━━━ DATA RECORDS ━━━

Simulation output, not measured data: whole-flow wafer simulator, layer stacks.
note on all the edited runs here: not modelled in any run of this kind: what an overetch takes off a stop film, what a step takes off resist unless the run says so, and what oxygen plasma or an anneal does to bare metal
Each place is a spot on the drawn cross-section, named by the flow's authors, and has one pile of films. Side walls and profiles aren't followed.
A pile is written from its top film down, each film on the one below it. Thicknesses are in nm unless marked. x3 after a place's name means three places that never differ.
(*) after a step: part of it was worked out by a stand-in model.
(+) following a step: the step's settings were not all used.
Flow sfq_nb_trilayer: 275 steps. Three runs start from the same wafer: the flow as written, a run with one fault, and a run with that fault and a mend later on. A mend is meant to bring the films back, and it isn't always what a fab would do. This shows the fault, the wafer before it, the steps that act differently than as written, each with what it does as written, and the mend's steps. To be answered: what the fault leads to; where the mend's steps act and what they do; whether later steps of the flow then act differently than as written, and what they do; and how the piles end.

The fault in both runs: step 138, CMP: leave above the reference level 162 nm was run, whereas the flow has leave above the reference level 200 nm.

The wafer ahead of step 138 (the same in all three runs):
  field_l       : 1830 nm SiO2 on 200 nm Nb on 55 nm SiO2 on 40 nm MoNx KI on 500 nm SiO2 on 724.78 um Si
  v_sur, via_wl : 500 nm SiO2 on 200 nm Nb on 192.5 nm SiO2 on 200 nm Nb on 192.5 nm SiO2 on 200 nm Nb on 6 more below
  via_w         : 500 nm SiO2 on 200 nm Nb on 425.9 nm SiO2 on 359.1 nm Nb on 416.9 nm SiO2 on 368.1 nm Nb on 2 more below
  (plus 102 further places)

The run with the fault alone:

━━━

(ASSIGNMENT): Repeat back the listing above exactly, including every line.

(EXERCISE RESPONSE):
Simulation output, not measured data: whole-flow wafer simulator, layer stacks.
note on all the edited runs here: not modelled in any run of this kind: what an overetch takes off a stop film, what a step takes off resist unless the run says so, and what oxygen plasma or an anneal does to bare metal
Each place is a spot on the drawn cross-section, named by the flow's authors, and has one pile of films. Side walls and profiles aren't followed.
A pile is written from its top film down, each film on the one below it. Thicknesses are in nm unless marked. x3 after a place's name means three places that never differ.
(*) after a step: part of it was worked out by a stand-in model.
(+) following a step: the step's settings were not all used.
Flow sfq_nb_trilayer: 275 steps. Three runs start from the same wafer: the flow as written, a run with one fault, and a run with that fault and a mend later on. A mend is meant to bring the films back, and it isn't always what a fab would do. This shows the fault, the wafer before it, the steps that act differently than as written, each with what it does as written, and the mend's steps. To be answered: what the fault leads to; where the mend's steps act and what they do; whether later steps of the flow then act differently than as written, and what they do; and how the piles end.

The fault in both runs: step 138, CMP: leave above the reference level 162 nm was run, whereas the flow has leave above the reference level 200 nm.

The wafer ahead of step 138 (the same in all three runs):
  field_l       : 1830 nm SiO2 on 200 nm Nb on 55 nm SiO2 on 40 nm MoNx KI on 500 nm SiO2 on 724.78 um Si
  v_sur, via_wl : 500 nm SiO2 on 200 nm Nb on 192.5 nm SiO2 on 200 nm Nb on 192.5 nm SiO2 on 200 nm Nb on 6 more below
  via_w         : 500 nm SiO2 on 200 nm Nb on 425.9 nm SiO2 on 359.1 nm Nb on 416.9 nm SiO2 on 368.1 nm Nb on 2 more below
  (plus 102 further places)

The run with the fault alone:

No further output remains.